Action item: Repeat every entry in full. Match each line exactly.

Dataset content:
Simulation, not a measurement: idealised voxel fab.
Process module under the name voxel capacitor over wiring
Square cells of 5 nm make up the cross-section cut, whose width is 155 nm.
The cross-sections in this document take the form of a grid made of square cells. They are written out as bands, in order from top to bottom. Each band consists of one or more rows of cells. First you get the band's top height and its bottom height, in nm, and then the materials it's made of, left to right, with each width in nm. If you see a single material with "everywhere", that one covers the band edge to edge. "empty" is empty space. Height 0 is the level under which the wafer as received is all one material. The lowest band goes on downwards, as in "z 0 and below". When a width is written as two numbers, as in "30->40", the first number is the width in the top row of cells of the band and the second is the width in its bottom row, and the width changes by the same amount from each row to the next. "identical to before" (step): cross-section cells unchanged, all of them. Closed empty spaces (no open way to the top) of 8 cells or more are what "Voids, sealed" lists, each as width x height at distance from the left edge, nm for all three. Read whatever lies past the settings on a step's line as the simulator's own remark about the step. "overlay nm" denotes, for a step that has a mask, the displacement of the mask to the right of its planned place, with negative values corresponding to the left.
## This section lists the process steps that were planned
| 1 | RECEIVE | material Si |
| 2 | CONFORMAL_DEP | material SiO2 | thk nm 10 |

Exercise result:
Simulation, not a measurement: idealised voxel fab.
Process module under the name voxel capacitor over wiring
Square cells of 5 nm make up the cross-section cut, whose width is 155 nm.
The cross-sections in this document take the form of a grid made of square cells. They are written out as bands, in order from top to bottom. Each band consists of one or more rows of cells. First you get the band's top height and its bottom height, in nm, and then the materials it's made of, left to right, with each width in nm. If you see a single material with "everywhere", that one covers the band edge to edge. "empty" is empty space. Height 0 is the level under which the wafer as received is all one material. The lowest band goes on downwards, as in "z 0 and below". When a width is written as two numbers, as in "30->40", the first number is the width in the top row of cells of the band and the second is the width in its bottom row, and the width changes by the same amount from each row to the next. "identical to before" (step): cross-section cells unchanged, all of them. Closed empty spaces (no open way to the top) of 8 cells or more are what "Voids, sealed" lists, each as width x height at distance from the left edge, nm for all three. Read whatever lies past the settings on a step's line as the simulator's own remark about the step. "overlay nm" denotes, for a step that has a mask, the displacement of the mask to the right of its planned place, with negative values corresponding to the left.
## This section lists the process steps that were planned
| 1 | RECEIVE | material Si |
| 2 | CONFORMAL_DEP | material SiO2 | thk nm 10 |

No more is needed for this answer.